▶ _Brief_
Word for word, give every line of the listing again.

--- START ---

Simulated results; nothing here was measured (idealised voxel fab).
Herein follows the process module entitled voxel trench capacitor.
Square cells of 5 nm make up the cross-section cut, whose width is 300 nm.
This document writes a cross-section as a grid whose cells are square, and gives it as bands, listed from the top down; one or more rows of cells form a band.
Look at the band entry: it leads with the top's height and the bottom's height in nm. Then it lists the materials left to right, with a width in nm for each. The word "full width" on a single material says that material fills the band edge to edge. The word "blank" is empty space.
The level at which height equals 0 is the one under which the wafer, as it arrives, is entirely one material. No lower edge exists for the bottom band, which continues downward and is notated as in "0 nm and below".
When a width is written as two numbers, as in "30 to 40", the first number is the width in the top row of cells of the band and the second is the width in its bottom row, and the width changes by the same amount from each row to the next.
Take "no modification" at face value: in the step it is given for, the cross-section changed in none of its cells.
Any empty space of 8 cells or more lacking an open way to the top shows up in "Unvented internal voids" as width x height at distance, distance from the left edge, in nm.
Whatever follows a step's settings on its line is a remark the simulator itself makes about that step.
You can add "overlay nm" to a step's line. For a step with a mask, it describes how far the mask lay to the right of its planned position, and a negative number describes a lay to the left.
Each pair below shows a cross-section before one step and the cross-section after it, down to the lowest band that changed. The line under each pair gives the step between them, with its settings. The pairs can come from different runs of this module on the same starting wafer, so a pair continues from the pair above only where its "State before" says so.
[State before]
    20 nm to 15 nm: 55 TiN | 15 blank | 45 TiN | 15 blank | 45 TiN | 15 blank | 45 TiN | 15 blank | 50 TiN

--- END ---

▶ _Task answer_
Simulated results; nothing here was measured (idealised voxel fab).
Herein follows the process module entitled voxel trench capacitor.
Square cells of 5 nm make up the cross-section cut, whose width is 300 nm.
This document writes a cross-section as a grid whose cells are square, and gives it as bands, listed from the top down; one or more rows of cells form a band.
Look at the band entry: it leads with the top's height and the bottom's height in nm. Then it lists the materials left to right, with a width in nm for each. The word "full width" on a single material says that material fills the band edge to edge. The word "blank" is empty space.
The level at which height equals 0 is the one under which the wafer, as it arrives, is entirely one material. No lower edge exists for the bottom band, which continues downward and is notated as in "0 nm and below".
When a width is written as two numbers, as in "30 to 40", the first number is the width in the top row of cells of the band and the second is the width in its bottom row, and the width changes by the same amount from each row to the next.
Take "no modification" at face value: in the step it is given for, the cross-section changed in none of its cells.
Any empty space of 8 cells or more lacking an open way to the top shows up in "Unvented internal voids" as width x height at distance, distance from the left edge, in nm.
Whatever follows a step's settings on its line is a remark the simulator itself makes about that step.
You can add "overlay nm" to a step's line. For a step with a mask, it describes how far the mask lay to the right of its planned position, and a negative number describes a lay to the left.
Each pair below shows a cross-section before one step and the cross-section after it, down to the lowest band that changed. The line under each pair gives the step between them, with its settings. The pairs can come from different runs of this module on the same starting wafer, so a pair continues from the pair above only where its "State before" says so.
[State before]
    20 nm to 15 nm: 55 TiN | 15 blank | 45 TiN | 15 blank | 45 TiN | 15 blank | 45 TiN | 15 blank | 50 TiN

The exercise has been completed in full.